• Records shown
_____

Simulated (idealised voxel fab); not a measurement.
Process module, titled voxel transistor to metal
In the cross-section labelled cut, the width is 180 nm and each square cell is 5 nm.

_____

Please output the entire listing exactly as it stands.

• Result
Simulated (idealised voxel fab); not a measurement.
Process module, titled voxel transistor to metal
In the cross-section labelled cut, the width is 180 nm and each square cell is 5 nm.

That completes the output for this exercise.